Required action>
Give back exactly the lines of the data below, starting with the line that has "- 11: FILL_DEP (material Cu; thk nm 10)" and going on through the line that has "-- Tabulated below, wafer".

__________________________________________________
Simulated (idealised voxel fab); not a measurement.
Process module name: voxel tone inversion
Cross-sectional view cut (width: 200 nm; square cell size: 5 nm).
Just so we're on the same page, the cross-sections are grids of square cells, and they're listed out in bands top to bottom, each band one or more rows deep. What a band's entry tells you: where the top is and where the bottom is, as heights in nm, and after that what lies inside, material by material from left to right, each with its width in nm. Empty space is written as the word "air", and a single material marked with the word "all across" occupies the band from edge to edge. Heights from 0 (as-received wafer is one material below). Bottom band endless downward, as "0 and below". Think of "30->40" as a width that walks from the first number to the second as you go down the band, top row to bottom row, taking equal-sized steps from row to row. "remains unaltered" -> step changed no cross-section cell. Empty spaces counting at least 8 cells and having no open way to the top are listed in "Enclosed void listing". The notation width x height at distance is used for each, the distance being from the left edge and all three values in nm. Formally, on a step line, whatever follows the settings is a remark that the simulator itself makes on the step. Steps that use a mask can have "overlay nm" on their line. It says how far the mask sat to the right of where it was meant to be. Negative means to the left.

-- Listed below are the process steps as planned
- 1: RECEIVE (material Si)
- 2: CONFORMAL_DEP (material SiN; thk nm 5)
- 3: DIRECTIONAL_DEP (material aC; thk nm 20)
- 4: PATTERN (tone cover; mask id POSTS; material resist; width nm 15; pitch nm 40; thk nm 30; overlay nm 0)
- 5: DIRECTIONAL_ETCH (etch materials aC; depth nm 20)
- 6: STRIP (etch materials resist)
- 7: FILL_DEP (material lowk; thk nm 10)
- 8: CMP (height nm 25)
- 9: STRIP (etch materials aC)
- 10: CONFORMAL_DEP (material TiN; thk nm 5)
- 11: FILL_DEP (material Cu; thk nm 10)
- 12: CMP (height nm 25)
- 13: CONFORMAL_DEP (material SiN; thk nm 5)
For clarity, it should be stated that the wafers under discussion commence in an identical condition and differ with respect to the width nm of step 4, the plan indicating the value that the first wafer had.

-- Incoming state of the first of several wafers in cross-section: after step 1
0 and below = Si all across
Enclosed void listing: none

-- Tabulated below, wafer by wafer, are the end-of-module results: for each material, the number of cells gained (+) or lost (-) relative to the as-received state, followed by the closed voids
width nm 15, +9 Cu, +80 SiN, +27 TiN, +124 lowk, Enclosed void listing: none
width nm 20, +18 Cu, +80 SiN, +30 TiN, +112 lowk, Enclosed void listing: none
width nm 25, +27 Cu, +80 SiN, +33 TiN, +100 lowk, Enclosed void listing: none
__________________________________________________

Response box>
- 11: FILL_DEP (material Cu; thk nm 10)
- 12: CMP (height nm 25)
- 13: CONFORMAL_DEP (material SiN; thk nm 5)
For clarity, it should be stated that the wafers under discussion commence in an identical condition and differ with respect to the width nm of step 4, the plan indicating the value that the first wafer had.

-- Incoming state of the first of several wafers in cross-section: after step 1
0 and below = Si all across
Enclosed void listing: none

-- Tabulated below, wafer by wafer, are the end-of-module results: for each material, the number of cells gained (+) or lost (-) relative to the as-received state, followed by the closed voids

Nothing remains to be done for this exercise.